#### Work task:
Take the material below and restate it word for word, stopping after the line in which "40 to 30: SiO2" occurs.

#### Data under study:
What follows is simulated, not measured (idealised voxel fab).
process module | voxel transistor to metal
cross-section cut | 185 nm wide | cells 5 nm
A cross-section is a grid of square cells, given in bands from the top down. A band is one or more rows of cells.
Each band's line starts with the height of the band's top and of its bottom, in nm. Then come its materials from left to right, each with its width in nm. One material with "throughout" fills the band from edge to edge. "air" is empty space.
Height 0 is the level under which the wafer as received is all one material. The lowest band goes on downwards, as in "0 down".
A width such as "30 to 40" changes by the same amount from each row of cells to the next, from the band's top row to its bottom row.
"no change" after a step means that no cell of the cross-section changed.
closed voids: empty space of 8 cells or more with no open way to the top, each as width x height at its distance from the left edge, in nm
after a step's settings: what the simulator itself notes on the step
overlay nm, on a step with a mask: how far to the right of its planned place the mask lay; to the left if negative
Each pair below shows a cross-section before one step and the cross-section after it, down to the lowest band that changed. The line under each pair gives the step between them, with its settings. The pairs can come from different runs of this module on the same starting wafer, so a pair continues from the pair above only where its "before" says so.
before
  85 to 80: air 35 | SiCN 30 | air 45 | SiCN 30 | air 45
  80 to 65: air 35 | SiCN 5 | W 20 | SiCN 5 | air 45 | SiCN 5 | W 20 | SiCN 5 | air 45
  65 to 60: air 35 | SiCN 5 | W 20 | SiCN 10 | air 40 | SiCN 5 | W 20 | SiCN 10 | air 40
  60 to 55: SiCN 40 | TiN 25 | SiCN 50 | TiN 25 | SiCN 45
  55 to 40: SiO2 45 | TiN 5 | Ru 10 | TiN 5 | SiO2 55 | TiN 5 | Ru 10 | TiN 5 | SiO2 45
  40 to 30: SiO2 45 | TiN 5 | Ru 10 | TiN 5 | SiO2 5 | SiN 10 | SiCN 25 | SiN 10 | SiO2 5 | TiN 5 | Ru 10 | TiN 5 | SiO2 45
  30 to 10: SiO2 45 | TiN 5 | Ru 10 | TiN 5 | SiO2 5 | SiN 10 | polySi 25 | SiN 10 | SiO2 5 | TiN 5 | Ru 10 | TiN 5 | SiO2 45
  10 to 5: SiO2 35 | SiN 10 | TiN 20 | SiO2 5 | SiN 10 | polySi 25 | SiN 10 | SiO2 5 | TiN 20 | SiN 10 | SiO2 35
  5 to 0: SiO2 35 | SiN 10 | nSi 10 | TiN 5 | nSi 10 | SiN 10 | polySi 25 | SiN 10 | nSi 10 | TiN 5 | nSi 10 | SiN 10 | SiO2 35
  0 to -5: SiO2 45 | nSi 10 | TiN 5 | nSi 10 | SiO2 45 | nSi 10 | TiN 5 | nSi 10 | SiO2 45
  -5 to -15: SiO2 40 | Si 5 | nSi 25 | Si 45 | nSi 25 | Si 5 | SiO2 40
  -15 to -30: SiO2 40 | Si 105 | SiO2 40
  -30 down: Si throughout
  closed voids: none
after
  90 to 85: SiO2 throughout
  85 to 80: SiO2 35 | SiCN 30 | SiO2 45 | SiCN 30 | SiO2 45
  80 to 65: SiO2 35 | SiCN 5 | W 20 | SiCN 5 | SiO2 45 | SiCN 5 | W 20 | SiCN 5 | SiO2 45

#### Task answer:
What follows is simulated, not measured (idealised voxel fab).
process module | voxel transistor to metal
cross-section cut | 185 nm wide | cells 5 nm
A cross-section is a grid of square cells, given in bands from the top down. A band is one or more rows of cells.
Each band's line starts with the height of the band's top and of its bottom, in nm. Then come its materials from left to right, each with its width in nm. One material with "throughout" fills the band from edge to edge. "air" is empty space.
Height 0 is the level under which the wafer as received is all one material. The lowest band goes on downwards, as in "0 down".
A width such as "30 to 40" changes by the same amount from each row of cells to the next, from the band's top row to its bottom row.
"no change" after a step means that no cell of the cross-section changed.
closed voids: empty space of 8 cells or more with no open way to the top, each as width x height at its distance from the left edge, in nm
after a step's settings: what the simulator itself notes on the step
overlay nm, on a step with a mask: how far to the right of its planned place the mask lay; to the left if negative
Each pair below shows a cross-section before one step and the cross-section after it, down to the lowest band that changed. The line under each pair gives the step between them, with its settings. The pairs can come from different runs of this module on the same starting wafer, so a pair continues from the pair above only where its "before" says so.
before
  85 to 80: air 35 | SiCN 30 | air 45 | SiCN 30 | air 45
  80 to 65: air 35 | SiCN 5 | W 20 | SiCN 5 | air 45 | SiCN 5 | W 20 | SiCN 5 | air 45
  65 to 60: air 35 | SiCN 5 | W 20 | SiCN 10 | air 40 | SiCN 5 | W 20 | SiCN 10 | air 40
  60 to 55: SiCN 40 | TiN 25 | SiCN 50 | TiN 25 | SiCN 45
  55 to 40: SiO2 45 | TiN 5 | Ru 10 | TiN 5 | SiO2 55 | TiN 5 | Ru 10 | TiN 5 | SiO2 45
  40 to 30: SiO2 45 | TiN 5 | Ru 10 | TiN 5 | SiO2 5 | SiN 10 | SiCN 25 | SiN 10 | SiO2 5 | TiN 5 | Ru 10 | TiN 5 | SiO2 45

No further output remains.